(REQUIREMENT): Nothing but the lines from the start of the records below through the line that has "## TOOL OWNER'S DESK, pvd sputter-02" should appear, each exactly as given.

(Beginning of DATASET RECORDS)

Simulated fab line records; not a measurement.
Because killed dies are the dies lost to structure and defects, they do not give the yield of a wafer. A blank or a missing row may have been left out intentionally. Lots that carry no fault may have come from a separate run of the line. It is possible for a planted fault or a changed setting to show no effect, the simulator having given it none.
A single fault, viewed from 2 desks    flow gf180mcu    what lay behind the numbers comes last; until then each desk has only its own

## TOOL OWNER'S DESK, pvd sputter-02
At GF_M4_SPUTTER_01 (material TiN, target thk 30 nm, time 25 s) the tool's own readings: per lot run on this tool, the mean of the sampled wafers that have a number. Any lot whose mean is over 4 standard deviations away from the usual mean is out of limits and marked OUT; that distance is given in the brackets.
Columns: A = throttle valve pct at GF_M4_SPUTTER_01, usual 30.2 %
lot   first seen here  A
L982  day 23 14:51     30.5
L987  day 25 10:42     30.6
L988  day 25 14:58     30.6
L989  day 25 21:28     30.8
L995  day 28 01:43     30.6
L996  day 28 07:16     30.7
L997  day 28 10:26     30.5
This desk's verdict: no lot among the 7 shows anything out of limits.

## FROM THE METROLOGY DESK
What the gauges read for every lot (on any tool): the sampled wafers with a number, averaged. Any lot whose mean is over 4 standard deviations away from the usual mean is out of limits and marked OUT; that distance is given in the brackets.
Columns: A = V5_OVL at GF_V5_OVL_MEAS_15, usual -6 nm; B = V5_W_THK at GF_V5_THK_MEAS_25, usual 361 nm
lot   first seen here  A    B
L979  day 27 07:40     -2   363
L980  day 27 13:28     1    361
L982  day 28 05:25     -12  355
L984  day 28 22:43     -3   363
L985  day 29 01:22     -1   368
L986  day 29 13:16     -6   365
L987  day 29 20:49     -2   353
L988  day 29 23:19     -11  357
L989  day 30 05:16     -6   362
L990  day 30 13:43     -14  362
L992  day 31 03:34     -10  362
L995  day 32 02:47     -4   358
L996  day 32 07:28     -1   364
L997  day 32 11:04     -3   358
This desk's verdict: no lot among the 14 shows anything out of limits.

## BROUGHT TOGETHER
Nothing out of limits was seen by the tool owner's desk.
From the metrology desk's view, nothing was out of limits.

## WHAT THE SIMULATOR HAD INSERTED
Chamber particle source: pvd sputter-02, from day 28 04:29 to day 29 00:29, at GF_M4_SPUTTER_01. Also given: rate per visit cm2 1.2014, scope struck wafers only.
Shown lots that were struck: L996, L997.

(End of DATASET RECORDS)

(REPLY):
Simulated fab line records; not a measurement.
Because killed dies are the dies lost to structure and defects, they do not give the yield of a wafer. A blank or a missing row may have been left out intentionally. Lots that carry no fault may have come from a separate run of the line. It is possible for a planted fault or a changed setting to show no effect, the simulator having given it none.
A single fault, viewed from 2 desks    flow gf180mcu    what lay behind the numbers comes last; until then each desk has only its own

## TOOL OWNER'S DESK, pvd sputter-02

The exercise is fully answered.